§ Brief:
After locating the line that contains "This section sets" in the records below, write out exactly that line and each line after it through the one that contains "Shown is cross-section", and nothing else.

(Records supplied)

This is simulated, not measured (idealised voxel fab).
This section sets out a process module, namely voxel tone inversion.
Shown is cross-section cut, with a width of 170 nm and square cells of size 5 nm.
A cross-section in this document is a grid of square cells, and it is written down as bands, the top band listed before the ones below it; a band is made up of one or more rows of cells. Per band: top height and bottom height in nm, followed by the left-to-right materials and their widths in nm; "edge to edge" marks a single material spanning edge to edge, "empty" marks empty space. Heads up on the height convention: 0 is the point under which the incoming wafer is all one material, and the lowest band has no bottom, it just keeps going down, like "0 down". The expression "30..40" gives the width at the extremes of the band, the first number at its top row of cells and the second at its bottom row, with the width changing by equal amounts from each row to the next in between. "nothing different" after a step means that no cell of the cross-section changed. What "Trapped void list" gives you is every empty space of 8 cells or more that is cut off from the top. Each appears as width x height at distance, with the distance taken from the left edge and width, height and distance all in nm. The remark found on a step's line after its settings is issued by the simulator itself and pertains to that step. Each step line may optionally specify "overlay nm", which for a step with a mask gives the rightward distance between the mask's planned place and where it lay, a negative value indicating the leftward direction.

(End Records supplied)

§ Worked solution:
This section sets out a process module, namely voxel tone inversion.
Shown is cross-section cut, with a width of 170 nm and square cells of size 5 nm.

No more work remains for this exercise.